※ ※ ※

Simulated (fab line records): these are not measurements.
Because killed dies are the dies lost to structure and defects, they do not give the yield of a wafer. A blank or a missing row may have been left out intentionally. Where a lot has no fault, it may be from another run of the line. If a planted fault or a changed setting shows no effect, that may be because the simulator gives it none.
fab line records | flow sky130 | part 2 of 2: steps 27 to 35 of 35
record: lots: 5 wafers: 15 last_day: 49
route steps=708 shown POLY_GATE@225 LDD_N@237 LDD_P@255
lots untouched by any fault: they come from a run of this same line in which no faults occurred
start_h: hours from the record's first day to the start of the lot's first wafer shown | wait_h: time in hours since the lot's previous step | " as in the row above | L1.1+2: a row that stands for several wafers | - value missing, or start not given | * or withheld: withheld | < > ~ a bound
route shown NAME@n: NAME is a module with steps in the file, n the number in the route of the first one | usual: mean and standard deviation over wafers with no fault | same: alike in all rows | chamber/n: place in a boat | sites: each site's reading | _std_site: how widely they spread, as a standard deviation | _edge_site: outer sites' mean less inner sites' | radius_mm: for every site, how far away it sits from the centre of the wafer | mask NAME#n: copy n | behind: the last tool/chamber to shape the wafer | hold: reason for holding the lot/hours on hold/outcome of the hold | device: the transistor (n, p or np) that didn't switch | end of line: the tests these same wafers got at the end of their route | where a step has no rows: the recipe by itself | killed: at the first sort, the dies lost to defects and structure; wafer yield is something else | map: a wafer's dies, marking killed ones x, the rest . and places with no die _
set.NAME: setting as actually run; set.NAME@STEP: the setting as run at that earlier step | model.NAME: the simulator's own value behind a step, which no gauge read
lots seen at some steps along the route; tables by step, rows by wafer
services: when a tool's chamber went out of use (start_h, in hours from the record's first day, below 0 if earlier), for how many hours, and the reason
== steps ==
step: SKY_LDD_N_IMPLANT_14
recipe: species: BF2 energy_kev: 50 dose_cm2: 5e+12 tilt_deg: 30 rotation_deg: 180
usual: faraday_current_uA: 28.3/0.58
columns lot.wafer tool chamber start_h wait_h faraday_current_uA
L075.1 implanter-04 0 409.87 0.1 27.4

※ ※ ※

### [ASSIGNED TASK]
Go to the line with "fab line records |" in the entries above and repeat every line from there through the line with "route shown NAME@n: NAME", exactly and with no other text.

### [TASK RESPONSE]
fab line records | flow sky130 | part 2 of 2: steps 27 to 35 of 35
record: lots: 5 wafers: 15 last_day: 49
route steps=708 shown POLY_GATE@225 LDD_N@237 LDD_P@255
lots untouched by any fault: they come from a run of this same line in which no faults occurred
start_h: hours from the record's first day to the start of the lot's first wafer shown | wait_h: time in hours since the lot's previous step | " as in the row above | L1.1+2: a row that stands for several wafers | - value missing, or start not given | * or withheld: withheld | < > ~ a bound
route shown NAME@n: NAME is a module with steps in the file, n the number in the route of the first one | usual: mean and standard deviation over wafers with no fault | same: alike in all rows | chamber/n: place in a boat | sites: each site's reading | _std_site: how widely they spread, as a standard deviation | _edge_site: outer sites' mean less inner sites' | radius_mm: for every site, how far away it sits from the centre of the wafer | mask NAME#n: copy n | behind: the last tool/chamber to shape the wafer | hold: reason for holding the lot/hours on hold/outcome of the hold | device: the transistor (n, p or np) that didn't switch | end of line: the tests these same wafers got at the end of their route | where a step has no rows: the recipe by itself | killed: at the first sort, the dies lost to defects and structure; wafer yield is something else | map: a wafer's dies, marking killed ones x, the rest . and places with no die _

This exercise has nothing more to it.